• **WORK INSTRUCTION**: In your reply, reproduce the lines from the first one below to the line containing "lots with no", inclusive, exactly as they stand.

• **SUPPLIED ENTRIES**:
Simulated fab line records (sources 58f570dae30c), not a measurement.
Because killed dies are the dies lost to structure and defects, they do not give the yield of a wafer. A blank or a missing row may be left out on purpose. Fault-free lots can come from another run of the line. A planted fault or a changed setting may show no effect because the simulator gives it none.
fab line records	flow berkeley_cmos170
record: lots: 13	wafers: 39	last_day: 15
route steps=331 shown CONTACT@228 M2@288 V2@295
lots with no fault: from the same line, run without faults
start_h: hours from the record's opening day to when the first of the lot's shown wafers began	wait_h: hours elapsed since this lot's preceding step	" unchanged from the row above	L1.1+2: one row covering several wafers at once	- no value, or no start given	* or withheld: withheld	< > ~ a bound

• **WORKED SOLUTION**:
Simulated fab line records (sources 58f570dae30c), not a measurement.
Because killed dies are the dies lost to structure and defects, they do not give the yield of a wafer. A blank or a missing row may be left out on purpose. Fault-free lots can come from another run of the line. A planted fault or a changed setting may show no effect because the simulator gives it none.
fab line records	flow berkeley_cmos170
record: lots: 13	wafers: 39	last_day: 15
route steps=331 shown CONTACT@228 M2@288 V2@295
lots with no fault: from the same line, run without faults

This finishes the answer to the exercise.